Work item
The whole answer is the data below, retyped exactly.

Dataset excerpts
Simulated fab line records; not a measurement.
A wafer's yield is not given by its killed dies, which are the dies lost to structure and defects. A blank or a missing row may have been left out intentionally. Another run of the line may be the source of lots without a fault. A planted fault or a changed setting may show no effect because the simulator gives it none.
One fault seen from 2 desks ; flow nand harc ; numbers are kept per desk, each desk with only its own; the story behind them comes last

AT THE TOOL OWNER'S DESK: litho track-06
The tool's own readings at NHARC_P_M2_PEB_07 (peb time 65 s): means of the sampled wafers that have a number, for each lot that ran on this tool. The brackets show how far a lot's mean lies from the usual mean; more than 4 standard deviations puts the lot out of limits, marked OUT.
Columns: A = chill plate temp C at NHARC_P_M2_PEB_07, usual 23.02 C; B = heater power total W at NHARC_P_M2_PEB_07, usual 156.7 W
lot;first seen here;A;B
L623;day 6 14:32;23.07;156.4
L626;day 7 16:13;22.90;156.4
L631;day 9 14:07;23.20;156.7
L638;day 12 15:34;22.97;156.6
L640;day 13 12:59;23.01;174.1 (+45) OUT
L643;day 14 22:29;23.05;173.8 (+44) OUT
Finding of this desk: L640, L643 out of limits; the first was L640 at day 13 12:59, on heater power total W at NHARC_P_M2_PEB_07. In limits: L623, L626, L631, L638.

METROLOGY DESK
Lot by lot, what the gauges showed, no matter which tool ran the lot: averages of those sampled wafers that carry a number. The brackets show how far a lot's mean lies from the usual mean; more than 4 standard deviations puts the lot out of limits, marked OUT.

Answer section
Simulated fab line records; not a measurement.
A wafer's yield is not given by its killed dies, which are the dies lost to structure and defects. A blank or a missing row may have been left out intentionally. Another run of the line may be the source of lots without a fault. A planted fault or a changed setting may show no effect because the simulator gives it none.
One fault seen from 2 desks ; flow nand harc ; numbers are kept per desk, each desk with only its own; the story behind them comes last

AT THE TOOL OWNER'S DESK: litho track-06
The tool's own readings at NHARC_P_M2_PEB_07 (peb time 65 s): means of the sampled wafers that have a number, for each lot that ran on this tool. The brackets show how far a lot's mean lies from the usual mean; more than 4 standard deviations puts the lot out of limits, marked OUT.
Columns: A = chill plate temp C at NHARC_P_M2_PEB_07, usual 23.02 C; B = heater power total W at NHARC_P_M2_PEB_07, usual 156.7 W
lot;first seen here;A;B
L623;day 6 14:32;23.07;156.4
L626;day 7 16:13;22.90;156.4
L631;day 9 14:07;23.20;156.7
L638;day 12 15:34;22.97;156.6
L640;day 13 12:59;23.01;174.1 (+45) OUT
L643;day 14 22:29;23.05;173.8 (+44) OUT
Finding of this desk: L640, L643 out of limits; the first was L640 at day 13 12:59, on heater power total W at NHARC_P_M2_PEB_07. In limits: L623, L626, L631, L638.

METROLOGY DESK
Lot by lot, what the gauges showed, no matter which tool ran the lot: averages of those sampled wafers that carry a number. The brackets show how far a lot's mean lies from the usual mean; more than 4 standard deviations puts the lot out of limits, marked OUT.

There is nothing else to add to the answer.